◇ ◇ ◇

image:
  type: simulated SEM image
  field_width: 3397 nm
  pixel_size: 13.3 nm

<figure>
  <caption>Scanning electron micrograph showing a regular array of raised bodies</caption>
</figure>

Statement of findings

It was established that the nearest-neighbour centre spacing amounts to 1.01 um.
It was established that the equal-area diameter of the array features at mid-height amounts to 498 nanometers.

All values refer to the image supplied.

◇ ◇ ◇

### Action item
Begin with the line that has "pixel_size: 13.3 nm" in the listing above and end after the line that has "It was established that the nearest-neighbour"; output those lines exactly.

### Exercise result
  pixel_size: 13.3 nm

<figure>
  <caption>Scanning electron micrograph showing a regular array of raised bodies</caption>
</figure>

Statement of findings

It was established that the nearest-neighbour centre spacing amounts to 1.01 um.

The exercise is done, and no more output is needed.